▶ [EXCERPTED RECORDS]:
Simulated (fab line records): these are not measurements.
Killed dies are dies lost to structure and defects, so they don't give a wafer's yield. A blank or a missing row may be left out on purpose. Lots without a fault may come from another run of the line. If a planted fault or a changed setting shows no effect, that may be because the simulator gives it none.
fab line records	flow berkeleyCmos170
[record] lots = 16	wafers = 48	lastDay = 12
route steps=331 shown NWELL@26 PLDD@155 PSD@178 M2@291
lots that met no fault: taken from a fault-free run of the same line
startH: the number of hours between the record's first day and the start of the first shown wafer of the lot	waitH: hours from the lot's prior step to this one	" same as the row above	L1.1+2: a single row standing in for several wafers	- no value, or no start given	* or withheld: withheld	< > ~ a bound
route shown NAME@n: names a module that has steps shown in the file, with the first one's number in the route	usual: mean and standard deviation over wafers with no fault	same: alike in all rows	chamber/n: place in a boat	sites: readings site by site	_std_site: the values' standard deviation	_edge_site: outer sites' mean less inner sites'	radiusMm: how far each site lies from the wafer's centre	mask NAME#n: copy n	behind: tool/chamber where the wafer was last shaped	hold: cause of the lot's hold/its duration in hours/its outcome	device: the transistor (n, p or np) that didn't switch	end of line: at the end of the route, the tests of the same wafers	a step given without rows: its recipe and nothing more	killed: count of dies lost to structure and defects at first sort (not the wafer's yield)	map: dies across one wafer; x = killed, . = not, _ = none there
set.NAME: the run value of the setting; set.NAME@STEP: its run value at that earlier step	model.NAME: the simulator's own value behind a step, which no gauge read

▶ [WORK TASK]:
What is needed is a full, exact copy of the records.

▶ [EXERCISE RESPONSE]:
Simulated (fab line records): these are not measurements.
Killed dies are dies lost to structure and defects, so they don't give a wafer's yield. A blank or a missing row may be left out on purpose. Lots without a fault may come from another run of the line. If a planted fault or a changed setting shows no effect, that may be because the simulator gives it none.
fab line records	flow berkeleyCmos170
[record] lots = 16	wafers = 48	lastDay = 12
route steps=331 shown NWELL@26 PLDD@155 PSD@178 M2@291
lots that met no fault: taken from a fault-free run of the same line
startH: the number of hours between the record's first day and the start of the first shown wafer of the lot	waitH: hours from the lot's prior step to this one	" same as the row above	L1.1+2: a single row standing in for several wafers	- no value, or no start given	* or withheld: withheld	< > ~ a bound
route shown NAME@n: names a module that has steps shown in the file, with the first one's number in the route	usual: mean and standard deviation over wafers with no fault	same: alike in all rows	chamber/n: place in a boat	sites: readings site by site	_std_site: the values' standard deviation	_edge_site: outer sites' mean less inner sites'	radiusMm: how far each site lies from the wafer's centre	mask NAME#n: copy n	behind: tool/chamber where the wafer was last shaped	hold: cause of the lot's hold/its duration in hours/its outcome	device: the transistor (n, p or np) that didn't switch	end of line: at the end of the route, the tests of the same wafers	a step given without rows: its recipe and nothing more	killed: count of dies lost to structure and defects at first sort (not the wafer's yield)	map: dies across one wafer; x = killed, . = not, _ = none there
set.NAME: the run value of the setting; set.NAME@STEP: its run value at that earlier step	model.NAME: the simulator's own value behind a step, which no gauge read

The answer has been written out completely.